[RECORD EXTRACTS Boundary: Start]

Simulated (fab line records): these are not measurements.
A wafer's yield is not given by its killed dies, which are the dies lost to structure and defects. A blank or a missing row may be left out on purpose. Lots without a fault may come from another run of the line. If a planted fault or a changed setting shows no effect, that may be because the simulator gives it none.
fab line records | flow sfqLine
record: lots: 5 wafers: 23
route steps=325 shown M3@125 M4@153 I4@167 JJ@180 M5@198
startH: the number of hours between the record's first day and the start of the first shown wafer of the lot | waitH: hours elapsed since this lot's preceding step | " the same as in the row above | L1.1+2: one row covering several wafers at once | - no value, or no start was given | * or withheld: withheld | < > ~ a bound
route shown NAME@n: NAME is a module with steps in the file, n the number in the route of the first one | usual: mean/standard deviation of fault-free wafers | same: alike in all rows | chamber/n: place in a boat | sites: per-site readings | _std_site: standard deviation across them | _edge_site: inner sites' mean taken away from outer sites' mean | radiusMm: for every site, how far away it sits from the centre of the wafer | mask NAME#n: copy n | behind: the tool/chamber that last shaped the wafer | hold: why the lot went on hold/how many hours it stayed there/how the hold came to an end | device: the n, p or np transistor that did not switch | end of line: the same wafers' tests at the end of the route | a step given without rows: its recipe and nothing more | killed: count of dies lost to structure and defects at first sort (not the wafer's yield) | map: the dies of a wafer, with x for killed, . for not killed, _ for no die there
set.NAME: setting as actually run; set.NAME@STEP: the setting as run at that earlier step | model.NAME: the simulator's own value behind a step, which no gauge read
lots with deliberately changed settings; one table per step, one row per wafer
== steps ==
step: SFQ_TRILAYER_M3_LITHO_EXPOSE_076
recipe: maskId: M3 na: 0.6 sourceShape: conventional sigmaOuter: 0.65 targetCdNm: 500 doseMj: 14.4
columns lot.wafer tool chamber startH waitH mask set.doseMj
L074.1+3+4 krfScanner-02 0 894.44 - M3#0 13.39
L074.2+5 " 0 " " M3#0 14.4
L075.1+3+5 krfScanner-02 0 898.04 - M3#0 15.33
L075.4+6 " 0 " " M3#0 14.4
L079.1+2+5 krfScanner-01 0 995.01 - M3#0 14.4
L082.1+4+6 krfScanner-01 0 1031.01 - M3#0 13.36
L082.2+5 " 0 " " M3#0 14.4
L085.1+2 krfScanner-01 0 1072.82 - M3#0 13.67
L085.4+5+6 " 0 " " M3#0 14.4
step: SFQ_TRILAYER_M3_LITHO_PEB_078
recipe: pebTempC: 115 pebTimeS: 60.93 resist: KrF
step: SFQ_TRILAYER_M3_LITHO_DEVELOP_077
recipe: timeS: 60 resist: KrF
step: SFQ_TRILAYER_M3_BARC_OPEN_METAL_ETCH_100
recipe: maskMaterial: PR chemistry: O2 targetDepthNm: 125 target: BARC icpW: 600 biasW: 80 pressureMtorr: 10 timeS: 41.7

[RECORD EXTRACTS Boundary: End]

## WORK ORDER
Out of the listing above, reproduce exactly the lines from the one with "set.NAME: setting as" up to and including the one with "L082.1+4+6 krfScanner-01 0".

## RESPONSE
set.NAME: setting as actually run; set.NAME@STEP: the setting as run at that earlier step | model.NAME: the simulator's own value behind a step, which no gauge read
lots with deliberately changed settings; one table per step, one row per wafer
== steps ==
step: SFQ_TRILAYER_M3_LITHO_EXPOSE_076
recipe: maskId: M3 na: 0.6 sourceShape: conventional sigmaOuter: 0.65 targetCdNm: 500 doseMj: 14.4
columns lot.wafer tool chamber startH waitH mask set.doseMj
L074.1+3+4 krfScanner-02 0 894.44 - M3#0 13.39
L074.2+5 " 0 " " M3#0 14.4
L075.1+3+5 krfScanner-02 0 898.04 - M3#0 15.33
L075.4+6 " 0 " " M3#0 14.4
L079.1+2+5 krfScanner-01 0 995.01 - M3#0 14.4
L082.1+4+6 krfScanner-01 0 1031.01 - M3#0 13.36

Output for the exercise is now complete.